■ Action item
Return the records below exactly, leaving nothing out.

■ Supplied information
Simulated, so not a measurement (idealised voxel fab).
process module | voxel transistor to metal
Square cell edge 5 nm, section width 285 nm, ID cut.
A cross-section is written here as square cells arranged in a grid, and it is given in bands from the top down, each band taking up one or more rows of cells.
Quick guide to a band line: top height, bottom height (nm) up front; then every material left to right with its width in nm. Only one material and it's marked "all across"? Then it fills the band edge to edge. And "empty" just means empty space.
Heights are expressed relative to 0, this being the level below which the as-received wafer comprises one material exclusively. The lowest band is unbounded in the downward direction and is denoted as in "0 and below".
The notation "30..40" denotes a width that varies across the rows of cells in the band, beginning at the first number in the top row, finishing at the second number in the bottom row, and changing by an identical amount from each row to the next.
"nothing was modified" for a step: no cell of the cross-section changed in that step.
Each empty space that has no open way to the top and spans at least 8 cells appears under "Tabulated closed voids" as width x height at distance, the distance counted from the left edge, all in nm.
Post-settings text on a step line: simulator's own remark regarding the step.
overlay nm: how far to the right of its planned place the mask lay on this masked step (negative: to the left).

■ Task response
Simulated, so not a measurement (idealised voxel fab).
process module | voxel transistor to metal
Square cell edge 5 nm, section width 285 nm, ID cut.
A cross-section is written here as square cells arranged in a grid, and it is given in bands from the top down, each band taking up one or more rows of cells.
Quick guide to a band line: top height, bottom height (nm) up front; then every material left to right with its width in nm. Only one material and it's marked "all across"? Then it fills the band edge to edge. And "empty" just means empty space.
Heights are expressed relative to 0, this being the level below which the as-received wafer comprises one material exclusively. The lowest band is unbounded in the downward direction and is denoted as in "0 and below".
The notation "30..40" denotes a width that varies across the rows of cells in the band, beginning at the first number in the top row, finishing at the second number in the bottom row, and changing by an identical amount from each row to the next.
"nothing was modified" for a step: no cell of the cross-section changed in that step.
Each empty space that has no open way to the top and spans at least 8 cells appears under "Tabulated closed voids" as width x height at distance, the distance counted from the left edge, all in nm.
Post-settings text on a step line: simulator's own remark regarding the step.
overlay nm: how far to the right of its planned place the mask lay on this masked step (negative: to the left).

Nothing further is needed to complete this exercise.